========================================================================

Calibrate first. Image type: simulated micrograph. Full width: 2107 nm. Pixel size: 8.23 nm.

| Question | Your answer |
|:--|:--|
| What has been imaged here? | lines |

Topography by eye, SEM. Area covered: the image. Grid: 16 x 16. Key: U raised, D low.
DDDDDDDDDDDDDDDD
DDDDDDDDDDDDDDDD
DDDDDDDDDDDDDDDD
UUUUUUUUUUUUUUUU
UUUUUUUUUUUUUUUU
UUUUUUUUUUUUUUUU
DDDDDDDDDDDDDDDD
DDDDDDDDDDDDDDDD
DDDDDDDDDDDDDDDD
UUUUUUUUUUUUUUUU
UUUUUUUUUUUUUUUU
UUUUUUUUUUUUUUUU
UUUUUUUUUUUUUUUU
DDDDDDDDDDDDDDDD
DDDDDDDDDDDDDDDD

========================================================================

● **TASK ITEM**:
Extract every record and return it verbatim.

● **EXERCISE ANSWER**:
Calibrate first. Image type: simulated micrograph. Full width: 2107 nm. Pixel size: 8.23 nm.

| Question | Your answer |
|:--|:--|
| What has been imaged here? | lines |

Topography by eye, SEM. Area covered: the image. Grid: 16 x 16. Key: U raised, D low.
DDDDDDDDDDDDDDDD
DDDDDDDDDDDDDDDD
DDDDDDDDDDDDDDDD
UUUUUUUUUUUUUUUU
UUUUUUUUUUUUUUUU
UUUUUUUUUUUUUUUU
DDDDDDDDDDDDDDDD
DDDDDDDDDDDDDDDD
DDDDDDDDDDDDDDDD
UUUUUUUUUUUUUUUU
UUUUUUUUUUUUUUUU
UUUUUUUUUUUUUUUU
UUUUUUUUUUUUUUUU
DDDDDDDDDDDDDDDD
DDDDDDDDDDDDDDDD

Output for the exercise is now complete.